*Work request*. Up to and including the line with "step 8, HMDS (30 s)", please reproduce the lines below exactly, beginning with the first.

*Information supplied*.
§

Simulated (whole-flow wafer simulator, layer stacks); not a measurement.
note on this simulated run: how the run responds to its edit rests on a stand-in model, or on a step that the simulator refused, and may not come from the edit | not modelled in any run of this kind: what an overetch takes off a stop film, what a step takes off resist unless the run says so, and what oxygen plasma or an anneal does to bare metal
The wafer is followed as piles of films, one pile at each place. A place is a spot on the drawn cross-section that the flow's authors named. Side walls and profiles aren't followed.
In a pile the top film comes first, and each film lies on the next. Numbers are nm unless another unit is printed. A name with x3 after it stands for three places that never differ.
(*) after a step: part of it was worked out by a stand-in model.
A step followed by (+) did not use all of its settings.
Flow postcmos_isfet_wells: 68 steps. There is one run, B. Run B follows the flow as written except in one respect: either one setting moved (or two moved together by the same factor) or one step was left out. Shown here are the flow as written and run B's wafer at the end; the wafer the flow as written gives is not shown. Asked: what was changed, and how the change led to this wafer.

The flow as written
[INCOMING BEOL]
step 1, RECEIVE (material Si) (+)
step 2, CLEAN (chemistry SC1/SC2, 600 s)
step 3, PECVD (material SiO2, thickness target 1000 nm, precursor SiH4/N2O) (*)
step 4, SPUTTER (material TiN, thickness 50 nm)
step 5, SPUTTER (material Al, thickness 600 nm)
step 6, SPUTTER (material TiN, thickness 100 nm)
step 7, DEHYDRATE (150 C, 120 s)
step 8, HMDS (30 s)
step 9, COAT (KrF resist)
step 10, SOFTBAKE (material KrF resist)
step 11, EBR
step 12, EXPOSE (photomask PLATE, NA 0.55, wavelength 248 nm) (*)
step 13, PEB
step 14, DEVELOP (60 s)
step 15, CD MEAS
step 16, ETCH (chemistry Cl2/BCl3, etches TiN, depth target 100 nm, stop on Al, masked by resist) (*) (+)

§

*Written response*.
Simulated (whole-flow wafer simulator, layer stacks); not a measurement.
note on this simulated run: how the run responds to its edit rests on a stand-in model, or on a step that the simulator refused, and may not come from the edit | not modelled in any run of this kind: what an overetch takes off a stop film, what a step takes off resist unless the run says so, and what oxygen plasma or an anneal does to bare metal
The wafer is followed as piles of films, one pile at each place. A place is a spot on the drawn cross-section that the flow's authors named. Side walls and profiles aren't followed.
In a pile the top film comes first, and each film lies on the next. Numbers are nm unless another unit is printed. A name with x3 after it stands for three places that never differ.
(*) after a step: part of it was worked out by a stand-in model.
A step followed by (+) did not use all of its settings.
Flow postcmos_isfet_wells: 68 steps. There is one run, B. Run B follows the flow as written except in one respect: either one setting moved (or two moved together by the same factor) or one step was left out. Shown here are the flow as written and run B's wafer at the end; the wafer the flow as written gives is not shown. Asked: what was changed, and how the change led to this wafer.

The flow as written
[INCOMING BEOL]
step 1, RECEIVE (material Si) (+)
step 2, CLEAN (chemistry SC1/SC2, 600 s)
step 3, PECVD (material SiO2, thickness target 1000 nm, precursor SiH4/N2O) (*)
step 4, SPUTTER (material TiN, thickness 50 nm)
step 5, SPUTTER (material Al, thickness 600 nm)
step 6, SPUTTER (material TiN, thickness 100 nm)
step 7, DEHYDRATE (150 C, 120 s)
step 8, HMDS (30 s)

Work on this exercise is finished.